_ACTION ITEM_:
Each entry must appear in the answer exactly as it does here.

= = = = =

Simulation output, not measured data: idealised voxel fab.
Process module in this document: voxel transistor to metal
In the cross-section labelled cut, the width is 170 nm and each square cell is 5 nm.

= = = = =

_REPLY_:
Simulation output, not measured data: idealised voxel fab.
Process module in this document: voxel transistor to metal
In the cross-section labelled cut, the width is 170 nm and each square cell is 5 nm.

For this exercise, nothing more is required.